++++++
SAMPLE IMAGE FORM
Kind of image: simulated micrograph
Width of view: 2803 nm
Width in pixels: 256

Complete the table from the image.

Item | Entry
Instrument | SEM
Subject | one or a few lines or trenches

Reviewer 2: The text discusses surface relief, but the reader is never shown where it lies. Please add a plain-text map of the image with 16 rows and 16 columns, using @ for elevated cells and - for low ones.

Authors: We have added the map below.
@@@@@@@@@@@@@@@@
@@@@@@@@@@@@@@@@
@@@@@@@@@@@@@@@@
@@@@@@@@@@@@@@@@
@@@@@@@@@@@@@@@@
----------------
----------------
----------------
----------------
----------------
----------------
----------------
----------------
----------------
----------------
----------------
++++++

:: TASK ITEM ::
Reproduce each entry above without a single difference.

:: TASK RESPONSE ::
SAMPLE IMAGE FORM
Kind of image: simulated micrograph
Width of view: 2803 nm
Width in pixels: 256

Complete the table from the image.

Item | Entry
Instrument | SEM
Subject | one or a few lines or trenches

Reviewer 2: The text discusses surface relief, but the reader is never shown where it lies. Please add a plain-text map of the image with 16 rows and 16 columns, using @ for elevated cells and - for low ones.

Authors: We have added the map below.
@@@@@@@@@@@@@@@@
@@@@@@@@@@@@@@@@
@@@@@@@@@@@@@@@@
@@@@@@@@@@@@@@@@
@@@@@@@@@@@@@@@@
----------------
----------------
----------------
----------------
----------------
----------------
----------------
----------------
----------------
----------------
----------------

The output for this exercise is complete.